- Work item
The required output is the complete data, repeated without alteration.

(Extracted data)
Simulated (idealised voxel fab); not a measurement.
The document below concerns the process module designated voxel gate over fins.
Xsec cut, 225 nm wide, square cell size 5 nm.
(End Extracted data)

- Expected answer
Simulated (idealised voxel fab); not a measurement.
The document below concerns the process module designated voxel gate over fins.
Xsec cut, 225 nm wide, square cell size 5 nm.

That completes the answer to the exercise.